RECORD EXCERPTS:
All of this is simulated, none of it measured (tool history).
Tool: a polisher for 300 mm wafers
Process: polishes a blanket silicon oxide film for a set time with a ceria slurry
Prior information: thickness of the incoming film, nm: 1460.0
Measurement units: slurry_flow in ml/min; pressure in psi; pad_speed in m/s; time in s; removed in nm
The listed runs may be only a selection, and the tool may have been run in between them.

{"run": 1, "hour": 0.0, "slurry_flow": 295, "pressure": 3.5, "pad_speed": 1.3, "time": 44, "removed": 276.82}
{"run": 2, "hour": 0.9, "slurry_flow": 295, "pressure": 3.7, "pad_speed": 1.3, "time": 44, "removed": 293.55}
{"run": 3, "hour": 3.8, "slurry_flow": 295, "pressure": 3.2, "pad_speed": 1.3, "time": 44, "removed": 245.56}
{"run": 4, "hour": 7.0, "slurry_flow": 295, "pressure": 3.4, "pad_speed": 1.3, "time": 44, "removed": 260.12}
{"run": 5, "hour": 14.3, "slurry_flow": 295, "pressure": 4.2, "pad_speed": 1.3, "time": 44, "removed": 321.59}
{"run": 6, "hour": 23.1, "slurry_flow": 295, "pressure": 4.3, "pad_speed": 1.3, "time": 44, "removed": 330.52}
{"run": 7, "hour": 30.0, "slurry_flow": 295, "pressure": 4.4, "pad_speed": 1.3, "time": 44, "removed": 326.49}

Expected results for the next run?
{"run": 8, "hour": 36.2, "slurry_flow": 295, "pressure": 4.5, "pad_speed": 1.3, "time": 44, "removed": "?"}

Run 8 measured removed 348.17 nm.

WORK ORDER: Only the lines above starting with the one with "Process: polishes a" and going through the one with "The listed runs" are to be copied, word for word and with both ends kept.

ANSWER AREA:
Process: polishes a blanket silicon oxide film for a set time with a ceria slurry
Prior information: thickness of the incoming film, nm: 1460.0
Measurement units: slurry_flow in ml/min; pressure in psi; pad_speed in m/s; time in s; removed in nm
The listed runs may be only a selection, and the tool may have been run in between them.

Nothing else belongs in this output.